* _Work order_
Output the data below line for line, exactly, up to and including the line where "Each setting must" appears.

* _Data excerpts_
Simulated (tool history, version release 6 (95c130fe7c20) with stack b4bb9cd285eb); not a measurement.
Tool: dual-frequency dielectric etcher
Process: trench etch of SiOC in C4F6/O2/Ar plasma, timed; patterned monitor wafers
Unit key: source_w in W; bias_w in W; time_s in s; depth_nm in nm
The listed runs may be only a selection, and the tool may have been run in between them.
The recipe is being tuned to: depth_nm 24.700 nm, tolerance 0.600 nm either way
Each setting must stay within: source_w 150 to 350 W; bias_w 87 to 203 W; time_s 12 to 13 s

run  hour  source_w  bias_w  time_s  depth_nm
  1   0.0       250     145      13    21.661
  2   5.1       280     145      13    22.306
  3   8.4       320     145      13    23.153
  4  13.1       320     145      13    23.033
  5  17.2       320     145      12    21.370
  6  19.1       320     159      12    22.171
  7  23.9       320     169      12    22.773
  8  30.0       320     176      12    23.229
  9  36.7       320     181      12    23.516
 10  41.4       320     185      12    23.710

* _Exercise answer_
Simulated (tool history, version release 6 (95c130fe7c20) with stack b4bb9cd285eb); not a measurement.
Tool: dual-frequency dielectric etcher
Process: trench etch of SiOC in C4F6/O2/Ar plasma, timed; patterned monitor wafers
Unit key: source_w in W; bias_w in W; time_s in s; depth_nm in nm
The listed runs may be only a selection, and the tool may have been run in between them.
The recipe is being tuned to: depth_nm 24.700 nm, tolerance 0.600 nm either way
Each setting must stay within: source_w 150 to 350 W; bias_w 87 to 203 W; time_s 12 to 13 s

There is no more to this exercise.